» **ASSIGNED TASK**:
Below are the entries; give again exactly the lines from the one mentioning "L659 | day 24" through the one mentioning "The record holds", inclusive.

» **RECORDED INFORMATION**:
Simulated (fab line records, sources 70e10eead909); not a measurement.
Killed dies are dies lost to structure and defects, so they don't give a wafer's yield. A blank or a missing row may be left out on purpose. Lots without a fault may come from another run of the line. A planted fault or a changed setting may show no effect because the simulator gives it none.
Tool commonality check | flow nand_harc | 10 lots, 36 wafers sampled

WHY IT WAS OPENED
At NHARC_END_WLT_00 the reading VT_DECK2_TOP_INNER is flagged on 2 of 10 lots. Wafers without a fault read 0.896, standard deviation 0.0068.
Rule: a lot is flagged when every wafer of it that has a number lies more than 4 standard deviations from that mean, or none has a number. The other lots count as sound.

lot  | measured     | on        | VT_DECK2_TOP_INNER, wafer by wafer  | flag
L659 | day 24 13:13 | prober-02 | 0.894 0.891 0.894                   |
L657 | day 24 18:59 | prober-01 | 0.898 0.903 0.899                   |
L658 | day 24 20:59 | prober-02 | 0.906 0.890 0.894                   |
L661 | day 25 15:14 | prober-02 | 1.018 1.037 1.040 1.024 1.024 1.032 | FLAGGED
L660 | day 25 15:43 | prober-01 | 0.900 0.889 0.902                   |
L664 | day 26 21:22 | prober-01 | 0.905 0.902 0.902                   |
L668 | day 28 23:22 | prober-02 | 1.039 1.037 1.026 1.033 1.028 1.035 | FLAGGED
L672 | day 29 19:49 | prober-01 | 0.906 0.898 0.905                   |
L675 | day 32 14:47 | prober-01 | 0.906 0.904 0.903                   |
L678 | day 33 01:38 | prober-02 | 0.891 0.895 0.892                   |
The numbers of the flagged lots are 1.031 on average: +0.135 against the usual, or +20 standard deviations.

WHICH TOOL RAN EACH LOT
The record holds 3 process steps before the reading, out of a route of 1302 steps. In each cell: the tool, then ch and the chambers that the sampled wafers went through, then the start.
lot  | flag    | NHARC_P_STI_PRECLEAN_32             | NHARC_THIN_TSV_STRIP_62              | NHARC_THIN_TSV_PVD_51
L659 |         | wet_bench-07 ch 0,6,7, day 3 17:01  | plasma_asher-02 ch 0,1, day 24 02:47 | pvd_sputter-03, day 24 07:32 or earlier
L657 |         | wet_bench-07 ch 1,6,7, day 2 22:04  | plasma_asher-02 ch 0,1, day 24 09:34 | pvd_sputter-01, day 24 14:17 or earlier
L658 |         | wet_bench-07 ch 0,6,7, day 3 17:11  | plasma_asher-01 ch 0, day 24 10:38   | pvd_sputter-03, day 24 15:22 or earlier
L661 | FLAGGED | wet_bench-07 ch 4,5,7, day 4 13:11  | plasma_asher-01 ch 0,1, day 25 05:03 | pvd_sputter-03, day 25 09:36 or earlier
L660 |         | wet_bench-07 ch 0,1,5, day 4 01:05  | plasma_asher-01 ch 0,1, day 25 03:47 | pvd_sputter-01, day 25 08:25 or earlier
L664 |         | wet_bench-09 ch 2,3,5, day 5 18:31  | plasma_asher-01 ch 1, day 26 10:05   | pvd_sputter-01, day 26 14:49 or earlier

» **WRITTEN SOLUTION**:
L659 | day 24 13:13 | prober-02 | 0.894 0.891 0.894                   |
L657 | day 24 18:59 | prober-01 | 0.898 0.903 0.899                   |
L658 | day 24 20:59 | prober-02 | 0.906 0.890 0.894                   |
L661 | day 25 15:14 | prober-02 | 1.018 1.037 1.040 1.024 1.024 1.032 | FLAGGED
L660 | day 25 15:43 | prober-01 | 0.900 0.889 0.902                   |
L664 | day 26 21:22 | prober-01 | 0.905 0.902 0.902                   |
L668 | day 28 23:22 | prober-02 | 1.039 1.037 1.026 1.033 1.028 1.035 | FLAGGED
L672 | day 29 19:49 | prober-01 | 0.906 0.898 0.905                   |
L675 | day 32 14:47 | prober-01 | 0.906 0.904 0.903                   |
L678 | day 33 01:38 | prober-02 | 0.891 0.895 0.892                   |
The numbers of the flagged lots are 1.031 on average: +0.135 against the usual, or +20 standard deviations.

WHICH TOOL RAN EACH LOT
The record holds 3 process steps before the reading, out of a route of 1302 steps. In each cell: the tool, then ch and the chambers that the sampled wafers went through, then the start.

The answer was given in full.